________________________
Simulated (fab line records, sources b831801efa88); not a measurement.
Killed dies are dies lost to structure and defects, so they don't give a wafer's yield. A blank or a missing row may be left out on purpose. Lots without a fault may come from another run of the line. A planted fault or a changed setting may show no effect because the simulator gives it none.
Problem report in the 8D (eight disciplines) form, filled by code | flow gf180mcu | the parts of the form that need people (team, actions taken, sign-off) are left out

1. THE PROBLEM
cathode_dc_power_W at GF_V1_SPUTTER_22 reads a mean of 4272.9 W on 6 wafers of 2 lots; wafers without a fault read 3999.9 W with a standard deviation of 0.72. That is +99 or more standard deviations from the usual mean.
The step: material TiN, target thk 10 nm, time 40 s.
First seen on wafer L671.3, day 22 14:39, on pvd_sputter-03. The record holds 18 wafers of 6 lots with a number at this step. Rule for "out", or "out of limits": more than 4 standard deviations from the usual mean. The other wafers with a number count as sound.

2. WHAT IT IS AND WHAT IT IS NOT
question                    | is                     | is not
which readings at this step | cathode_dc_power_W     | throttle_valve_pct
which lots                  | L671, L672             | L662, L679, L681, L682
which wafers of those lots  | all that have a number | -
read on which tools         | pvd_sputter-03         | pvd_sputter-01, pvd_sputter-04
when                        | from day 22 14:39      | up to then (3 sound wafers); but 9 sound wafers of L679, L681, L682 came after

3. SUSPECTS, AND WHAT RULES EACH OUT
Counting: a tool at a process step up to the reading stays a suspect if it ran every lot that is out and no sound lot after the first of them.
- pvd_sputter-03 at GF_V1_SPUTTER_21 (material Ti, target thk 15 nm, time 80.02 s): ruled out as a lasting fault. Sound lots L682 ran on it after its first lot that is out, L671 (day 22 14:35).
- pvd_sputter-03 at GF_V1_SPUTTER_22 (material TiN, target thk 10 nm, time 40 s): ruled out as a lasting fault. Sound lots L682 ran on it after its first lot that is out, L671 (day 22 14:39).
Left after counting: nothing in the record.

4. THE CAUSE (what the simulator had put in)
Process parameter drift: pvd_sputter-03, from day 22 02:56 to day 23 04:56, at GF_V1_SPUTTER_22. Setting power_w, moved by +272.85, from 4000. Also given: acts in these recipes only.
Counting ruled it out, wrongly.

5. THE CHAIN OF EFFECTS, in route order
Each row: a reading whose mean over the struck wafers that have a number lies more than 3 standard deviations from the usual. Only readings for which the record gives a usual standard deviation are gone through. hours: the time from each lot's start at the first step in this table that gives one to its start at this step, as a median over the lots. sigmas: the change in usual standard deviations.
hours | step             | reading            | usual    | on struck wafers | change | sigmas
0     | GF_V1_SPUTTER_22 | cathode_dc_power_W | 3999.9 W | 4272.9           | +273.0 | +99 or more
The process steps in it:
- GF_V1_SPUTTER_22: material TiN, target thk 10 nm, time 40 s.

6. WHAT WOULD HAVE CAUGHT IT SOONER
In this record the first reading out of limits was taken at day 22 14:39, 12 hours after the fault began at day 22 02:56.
________________________

■ WORK REQUEST:
Through the line that contains "L682 came after", copy the material above exactly, beginning at its first line and including nothing more.

■ EXERCISE OUTPUT:
Simulated (fab line records, sources b831801efa88); not a measurement.
Killed dies are dies lost to structure and defects, so they don't give a wafer's yield. A blank or a missing row may be left out on purpose. Lots without a fault may come from another run of the line. A planted fault or a changed setting may show no effect because the simulator gives it none.
Problem report in the 8D (eight disciplines) form, filled by code | flow gf180mcu | the parts of the form that need people (team, actions taken, sign-off) are left out

1. THE PROBLEM
cathode_dc_power_W at GF_V1_SPUTTER_22 reads a mean of 4272.9 W on 6 wafers of 2 lots; wafers without a fault read 3999.9 W with a standard deviation of 0.72. That is +99 or more standard deviations from the usual mean.
The step: material TiN, target thk 10 nm, time 40 s.
First seen on wafer L671.3, day 22 14:39, on pvd_sputter-03. The record holds 18 wafers of 6 lots with a number at this step. Rule for "out", or "out of limits": more than 4 standard deviations from the usual mean. The other wafers with a number count as sound.

2. WHAT IT IS AND WHAT IT IS NOT
question                    | is                     | is not
which readings at this step | cathode_dc_power_W     | throttle_valve_pct
which lots                  | L671, L672             | L662, L679, L681, L682
which wafers of those lots  | all that have a number | -
read on which tools         | pvd_sputter-03         | pvd_sputter-01, pvd_sputter-04
when                        | from day 22 14:39      | up to then (3 sound wafers); but 9 sound wafers of L679, L681, L682 came after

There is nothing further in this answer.